Required action> Down to the last line, print the material below verbatim.

[Record excerpts — start]
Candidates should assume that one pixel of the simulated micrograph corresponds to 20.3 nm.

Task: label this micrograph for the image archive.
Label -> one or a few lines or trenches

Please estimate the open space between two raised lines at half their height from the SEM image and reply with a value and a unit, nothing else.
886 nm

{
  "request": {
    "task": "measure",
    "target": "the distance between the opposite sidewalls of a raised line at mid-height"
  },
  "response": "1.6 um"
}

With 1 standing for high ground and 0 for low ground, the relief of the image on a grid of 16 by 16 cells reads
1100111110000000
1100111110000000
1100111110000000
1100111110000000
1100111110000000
[Record excerpts — finish]

Answer space>
Candidates should assume that one pixel of the simulated micrograph corresponds to 20.3 nm.

Task: label this micrograph for the image archive.
Label -> one or a few lines or trenches

Please estimate the open space between two raised lines at half their height from the SEM image and reply with a value and a unit, nothing else.
886 nm

{
  "request": {
    "task": "measure",
    "target": "the distance between the opposite sidewalls of a raised line at mid-height"
  },
  "response": "1.6 um"
}

With 1 standing for high ground and 0 for low ground, the relief of the image on a grid of 16 by 16 cells reads
1100111110000000
1100111110000000
1100111110000000
1100111110000000
1100111110000000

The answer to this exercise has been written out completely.